**Work task**.
Output every line of the data exactly as it appears.

**Data for analysis**.
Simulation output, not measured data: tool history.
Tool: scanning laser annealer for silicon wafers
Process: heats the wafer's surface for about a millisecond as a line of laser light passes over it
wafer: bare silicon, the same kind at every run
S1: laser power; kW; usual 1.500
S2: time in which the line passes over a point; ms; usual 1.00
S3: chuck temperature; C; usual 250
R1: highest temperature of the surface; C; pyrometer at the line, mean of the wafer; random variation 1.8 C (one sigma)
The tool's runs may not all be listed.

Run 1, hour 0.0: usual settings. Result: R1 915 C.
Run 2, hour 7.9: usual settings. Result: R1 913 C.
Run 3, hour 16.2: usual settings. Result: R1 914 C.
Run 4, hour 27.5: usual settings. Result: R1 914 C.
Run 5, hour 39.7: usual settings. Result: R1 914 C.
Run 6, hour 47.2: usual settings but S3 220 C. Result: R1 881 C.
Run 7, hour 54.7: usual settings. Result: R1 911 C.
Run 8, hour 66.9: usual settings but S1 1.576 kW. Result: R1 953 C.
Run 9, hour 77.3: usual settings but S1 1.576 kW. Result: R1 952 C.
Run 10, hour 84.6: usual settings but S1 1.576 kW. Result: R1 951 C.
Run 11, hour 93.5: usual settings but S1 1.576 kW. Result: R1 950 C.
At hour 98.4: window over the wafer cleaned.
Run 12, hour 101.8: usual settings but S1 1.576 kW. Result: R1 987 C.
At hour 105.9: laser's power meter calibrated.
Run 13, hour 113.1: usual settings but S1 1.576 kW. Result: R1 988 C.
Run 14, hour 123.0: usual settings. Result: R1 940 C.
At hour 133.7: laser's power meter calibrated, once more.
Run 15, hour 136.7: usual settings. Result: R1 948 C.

**Exercise answer**.
Simulation output, not measured data: tool history.
Tool: scanning laser annealer for silicon wafers
Process: heats the wafer's surface for about a millisecond as a line of laser light passes over it
wafer: bare silicon, the same kind at every run
S1: laser power; kW; usual 1.500
S2: time in which the line passes over a point; ms; usual 1.00
S3: chuck temperature; C; usual 250
R1: highest temperature of the surface; C; pyrometer at the line, mean of the wafer; random variation 1.8 C (one sigma)
The tool's runs may not all be listed.

Run 1, hour 0.0: usual settings. Result: R1 915 C.
Run 2, hour 7.9: usual settings. Result: R1 913 C.
Run 3, hour 16.2: usual settings. Result: R1 914 C.
Run 4, hour 27.5: usual settings. Result: R1 914 C.
Run 5, hour 39.7: usual settings. Result: R1 914 C.
Run 6, hour 47.2: usual settings but S3 220 C. Result: R1 881 C.
Run 7, hour 54.7: usual settings. Result: R1 911 C.
Run 8, hour 66.9: usual settings but S1 1.576 kW. Result: R1 953 C.
Run 9, hour 77.3: usual settings but S1 1.576 kW. Result: R1 952 C.
Run 10, hour 84.6: usual settings but S1 1.576 kW. Result: R1 951 C.
Run 11, hour 93.5: usual settings but S1 1.576 kW. Result: R1 950 C.
At hour 98.4: window over the wafer cleaned.
Run 12, hour 101.8: usual settings but S1 1.576 kW. Result: R1 987 C.
At hour 105.9: laser's power meter calibrated.
Run 13, hour 113.1: usual settings but S1 1.576 kW. Result: R1 988 C.
Run 14, hour 123.0: usual settings. Result: R1 940 C.
At hour 133.7: laser's power meter calibrated, once more.
Run 15, hour 136.7: usual settings. Result: R1 948 C.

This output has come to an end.